### Data under study
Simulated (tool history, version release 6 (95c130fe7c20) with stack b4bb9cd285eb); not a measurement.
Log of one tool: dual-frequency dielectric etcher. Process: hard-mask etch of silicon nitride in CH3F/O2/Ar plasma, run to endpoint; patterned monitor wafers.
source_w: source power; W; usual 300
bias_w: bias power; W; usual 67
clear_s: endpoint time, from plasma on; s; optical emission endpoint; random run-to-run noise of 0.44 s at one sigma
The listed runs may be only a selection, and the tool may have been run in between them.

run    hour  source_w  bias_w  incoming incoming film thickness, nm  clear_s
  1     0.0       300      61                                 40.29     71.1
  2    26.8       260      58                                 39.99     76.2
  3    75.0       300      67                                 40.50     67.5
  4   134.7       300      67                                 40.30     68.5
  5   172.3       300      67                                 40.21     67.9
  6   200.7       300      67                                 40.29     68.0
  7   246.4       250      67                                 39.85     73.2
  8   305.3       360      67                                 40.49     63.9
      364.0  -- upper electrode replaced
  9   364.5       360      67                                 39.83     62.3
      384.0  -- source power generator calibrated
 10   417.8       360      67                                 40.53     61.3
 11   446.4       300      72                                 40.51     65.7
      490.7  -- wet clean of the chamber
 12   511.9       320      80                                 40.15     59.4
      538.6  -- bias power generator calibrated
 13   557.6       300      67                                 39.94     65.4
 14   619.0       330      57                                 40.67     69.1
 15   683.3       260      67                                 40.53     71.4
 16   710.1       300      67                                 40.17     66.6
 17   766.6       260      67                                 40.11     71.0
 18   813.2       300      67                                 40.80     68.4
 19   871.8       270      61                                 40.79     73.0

### Assigned task
Reproduce the listing above exactly, in its entirety.

### Response box
Simulated (tool history, version release 6 (95c130fe7c20) with stack b4bb9cd285eb); not a measurement.
Log of one tool: dual-frequency dielectric etcher. Process: hard-mask etch of silicon nitride in CH3F/O2/Ar plasma, run to endpoint; patterned monitor wafers.
source_w: source power; W; usual 300
bias_w: bias power; W; usual 67
clear_s: endpoint time, from plasma on; s; optical emission endpoint; random run-to-run noise of 0.44 s at one sigma
The listed runs may be only a selection, and the tool may have been run in between them.

run    hour  source_w  bias_w  incoming incoming film thickness, nm  clear_s
  1     0.0       300      61                                 40.29     71.1
  2    26.8       260      58                                 39.99     76.2
  3    75.0       300      67                                 40.50     67.5
  4   134.7       300      67                                 40.30     68.5
  5   172.3       300      67                                 40.21     67.9
  6   200.7       300      67                                 40.29     68.0
  7   246.4       250      67                                 39.85     73.2
  8   305.3       360      67                                 40.49     63.9
      364.0  -- upper electrode replaced
  9   364.5       360      67                                 39.83     62.3
      384.0  -- source power generator calibrated
 10   417.8       360      67                                 40.53     61.3
 11   446.4       300      72                                 40.51     65.7
      490.7  -- wet clean of the chamber
 12   511.9       320      80                                 40.15     59.4
      538.6  -- bias power generator calibrated
 13   557.6       300      67                                 39.94     65.4
 14   619.0       330      57                                 40.67     69.1
 15   683.3       260      67                                 40.53     71.4
 16   710.1       300      67                                 40.17     66.6
 17   766.6       260      67                                 40.11     71.0
 18   813.2       300      67                                 40.80     68.4
 19   871.8       270      61                                 40.79     73.0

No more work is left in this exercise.